> **Brief**
Repeat the listing below in full, keeping each word as given.

BEGIN

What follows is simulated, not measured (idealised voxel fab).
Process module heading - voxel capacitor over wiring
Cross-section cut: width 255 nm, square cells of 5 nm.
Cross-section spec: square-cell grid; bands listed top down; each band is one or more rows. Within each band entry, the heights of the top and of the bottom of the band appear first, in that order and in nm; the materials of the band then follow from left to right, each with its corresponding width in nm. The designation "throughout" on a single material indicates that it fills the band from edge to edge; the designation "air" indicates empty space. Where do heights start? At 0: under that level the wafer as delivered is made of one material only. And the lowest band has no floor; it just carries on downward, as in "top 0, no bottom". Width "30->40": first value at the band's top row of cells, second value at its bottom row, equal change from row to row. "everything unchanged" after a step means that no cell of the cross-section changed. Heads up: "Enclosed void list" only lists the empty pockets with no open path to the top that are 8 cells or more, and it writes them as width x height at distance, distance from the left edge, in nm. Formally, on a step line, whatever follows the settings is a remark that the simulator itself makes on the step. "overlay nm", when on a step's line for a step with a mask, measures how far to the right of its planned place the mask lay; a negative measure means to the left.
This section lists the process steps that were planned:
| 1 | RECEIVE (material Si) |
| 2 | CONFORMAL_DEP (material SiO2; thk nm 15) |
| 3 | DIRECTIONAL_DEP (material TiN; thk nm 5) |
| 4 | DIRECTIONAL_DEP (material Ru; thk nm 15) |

END

> **Response area**
What follows is simulated, not measured (idealised voxel fab).
Process module heading - voxel capacitor over wiring
Cross-section cut: width 255 nm, square cells of 5 nm.
Cross-section spec: square-cell grid; bands listed top down; each band is one or more rows. Within each band entry, the heights of the top and of the bottom of the band appear first, in that order and in nm; the materials of the band then follow from left to right, each with its corresponding width in nm. The designation "throughout" on a single material indicates that it fills the band from edge to edge; the designation "air" indicates empty space. Where do heights start? At 0: under that level the wafer as delivered is made of one material only. And the lowest band has no floor; it just carries on downward, as in "top 0, no bottom". Width "30->40": first value at the band's top row of cells, second value at its bottom row, equal change from row to row. "everything unchanged" after a step means that no cell of the cross-section changed. Heads up: "Enclosed void list" only lists the empty pockets with no open path to the top that are 8 cells or more, and it writes them as width x height at distance, distance from the left edge, in nm. Formally, on a step line, whatever follows the settings is a remark that the simulator itself makes on the step. "overlay nm", when on a step's line for a step with a mask, measures how far to the right of its planned place the mask lay; a negative measure means to the left.
This section lists the process steps that were planned:
| 1 | RECEIVE (material Si) |
| 2 | CONFORMAL_DEP (material SiO2; thk nm 15) |
| 3 | DIRECTIONAL_DEP (material TiN; thk nm 5) |
| 4 | DIRECTIONAL_DEP (material Ru; thk nm 15) |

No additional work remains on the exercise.